◆ Work task
Nothing but the lines from the top of the following entries through the line with "wafer=L086.1; chamber=1; oes" should be printed, exactly as they are.

◆ Dataset
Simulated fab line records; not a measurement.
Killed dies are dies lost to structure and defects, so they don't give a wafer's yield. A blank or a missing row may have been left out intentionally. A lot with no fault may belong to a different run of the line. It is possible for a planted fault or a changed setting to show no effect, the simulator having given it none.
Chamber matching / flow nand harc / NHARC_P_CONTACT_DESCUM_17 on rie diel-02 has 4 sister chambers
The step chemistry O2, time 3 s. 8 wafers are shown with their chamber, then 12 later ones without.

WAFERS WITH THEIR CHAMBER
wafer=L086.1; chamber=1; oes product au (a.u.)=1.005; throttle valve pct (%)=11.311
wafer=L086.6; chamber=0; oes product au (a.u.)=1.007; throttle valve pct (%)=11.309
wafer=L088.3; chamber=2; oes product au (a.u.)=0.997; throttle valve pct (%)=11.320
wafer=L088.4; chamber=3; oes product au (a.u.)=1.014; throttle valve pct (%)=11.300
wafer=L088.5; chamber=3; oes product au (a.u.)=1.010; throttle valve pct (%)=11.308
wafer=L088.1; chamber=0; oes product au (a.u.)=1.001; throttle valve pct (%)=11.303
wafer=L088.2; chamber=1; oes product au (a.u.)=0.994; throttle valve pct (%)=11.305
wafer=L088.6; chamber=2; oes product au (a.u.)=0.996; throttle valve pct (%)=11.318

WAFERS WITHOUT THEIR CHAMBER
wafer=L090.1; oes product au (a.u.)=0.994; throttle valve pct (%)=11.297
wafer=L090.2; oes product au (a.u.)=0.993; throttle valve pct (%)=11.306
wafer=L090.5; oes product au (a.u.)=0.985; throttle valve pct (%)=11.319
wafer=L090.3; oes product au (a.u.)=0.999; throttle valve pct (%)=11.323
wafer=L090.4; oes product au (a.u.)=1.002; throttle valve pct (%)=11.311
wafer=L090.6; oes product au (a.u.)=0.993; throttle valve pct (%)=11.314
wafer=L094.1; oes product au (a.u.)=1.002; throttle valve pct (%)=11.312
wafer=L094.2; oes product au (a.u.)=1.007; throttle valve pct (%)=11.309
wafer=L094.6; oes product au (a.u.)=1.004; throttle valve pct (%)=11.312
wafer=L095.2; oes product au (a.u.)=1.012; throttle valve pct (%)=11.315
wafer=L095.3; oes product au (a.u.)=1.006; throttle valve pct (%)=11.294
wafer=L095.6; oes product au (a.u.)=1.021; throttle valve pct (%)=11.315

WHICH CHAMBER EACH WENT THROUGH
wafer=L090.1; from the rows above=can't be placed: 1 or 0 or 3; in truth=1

◆ Answer space
Simulated fab line records; not a measurement.
Killed dies are dies lost to structure and defects, so they don't give a wafer's yield. A blank or a missing row may have been left out intentionally. A lot with no fault may belong to a different run of the line. It is possible for a planted fault or a changed setting to show no effect, the simulator having given it none.
Chamber matching / flow nand harc / NHARC_P_CONTACT_DESCUM_17 on rie diel-02 has 4 sister chambers
The step chemistry O2, time 3 s. 8 wafers are shown with their chamber, then 12 later ones without.

WAFERS WITH THEIR CHAMBER
wafer=L086.1; chamber=1; oes product au (a.u.)=1.005; throttle valve pct (%)=11.311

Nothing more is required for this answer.